══ Material provided
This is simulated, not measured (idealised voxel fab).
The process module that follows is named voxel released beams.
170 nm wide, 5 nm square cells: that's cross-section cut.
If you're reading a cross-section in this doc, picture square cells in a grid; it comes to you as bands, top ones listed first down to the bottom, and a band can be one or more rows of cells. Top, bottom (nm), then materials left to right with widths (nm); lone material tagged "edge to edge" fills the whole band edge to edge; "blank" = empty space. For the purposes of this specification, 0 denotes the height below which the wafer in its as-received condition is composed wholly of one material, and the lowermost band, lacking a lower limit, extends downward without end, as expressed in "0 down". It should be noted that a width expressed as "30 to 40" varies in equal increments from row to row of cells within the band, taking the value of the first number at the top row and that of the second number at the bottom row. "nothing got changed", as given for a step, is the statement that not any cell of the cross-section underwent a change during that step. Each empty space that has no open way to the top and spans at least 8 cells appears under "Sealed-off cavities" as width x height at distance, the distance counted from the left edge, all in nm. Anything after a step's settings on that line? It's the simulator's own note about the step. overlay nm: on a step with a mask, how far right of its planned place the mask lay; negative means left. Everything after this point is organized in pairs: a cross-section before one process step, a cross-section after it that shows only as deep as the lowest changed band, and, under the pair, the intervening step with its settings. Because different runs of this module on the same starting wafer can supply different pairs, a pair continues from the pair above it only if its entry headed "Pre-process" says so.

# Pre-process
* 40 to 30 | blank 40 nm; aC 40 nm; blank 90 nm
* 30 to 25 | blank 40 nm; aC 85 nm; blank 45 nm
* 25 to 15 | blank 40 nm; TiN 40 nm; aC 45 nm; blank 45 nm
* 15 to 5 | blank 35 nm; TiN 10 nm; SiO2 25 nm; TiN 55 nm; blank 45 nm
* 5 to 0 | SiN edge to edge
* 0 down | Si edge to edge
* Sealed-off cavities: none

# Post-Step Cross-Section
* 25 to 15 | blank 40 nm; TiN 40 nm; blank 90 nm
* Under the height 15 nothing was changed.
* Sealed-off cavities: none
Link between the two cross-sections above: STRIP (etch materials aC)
════

# [Action item]
Set down exactly the lines that begin the records and continue through the line bearing "170 nm wide, 5"; include both ends.

# [Answer box]
This is simulated, not measured (idealised voxel fab).
The process module that follows is named voxel released beams.
170 nm wide, 5 nm square cells: that's cross-section cut.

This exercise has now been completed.